Work task:
Two lines below mark the span: the one containing "S3: parts of" and the one containing "R5: thickness taken". Set down both, plus every line between, exactly as they stand, and nothing else.

Provided records:
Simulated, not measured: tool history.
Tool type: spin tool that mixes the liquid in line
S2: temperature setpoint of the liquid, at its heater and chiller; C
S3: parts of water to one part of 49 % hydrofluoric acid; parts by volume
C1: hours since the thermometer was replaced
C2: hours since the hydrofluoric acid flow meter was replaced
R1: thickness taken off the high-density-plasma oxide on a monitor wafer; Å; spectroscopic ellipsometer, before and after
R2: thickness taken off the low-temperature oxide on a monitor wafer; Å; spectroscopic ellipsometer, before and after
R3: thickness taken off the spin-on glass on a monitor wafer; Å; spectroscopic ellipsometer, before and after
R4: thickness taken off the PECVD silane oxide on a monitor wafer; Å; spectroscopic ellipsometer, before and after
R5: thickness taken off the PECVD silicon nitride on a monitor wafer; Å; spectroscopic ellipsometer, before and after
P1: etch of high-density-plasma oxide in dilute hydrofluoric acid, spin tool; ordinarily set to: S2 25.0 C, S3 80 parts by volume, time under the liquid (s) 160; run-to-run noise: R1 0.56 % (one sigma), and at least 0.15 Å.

Problem solution:
S3: parts of water to one part of 49 % hydrofluoric acid; parts by volume
C1: hours since the thermometer was replaced
C2: hours since the hydrofluoric acid flow meter was replaced
R1: thickness taken off the high-density-plasma oxide on a monitor wafer; Å; spectroscopic ellipsometer, before and after
R2: thickness taken off the low-temperature oxide on a monitor wafer; Å; spectroscopic ellipsometer, before and after
R3: thickness taken off the spin-on glass on a monitor wafer; Å; spectroscopic ellipsometer, before and after
R4: thickness taken off the PECVD silane oxide on a monitor wafer; Å; spectroscopic ellipsometer, before and after
R5: thickness taken off the PECVD silicon nitride on a monitor wafer; Å; spectroscopic ellipsometer, before and after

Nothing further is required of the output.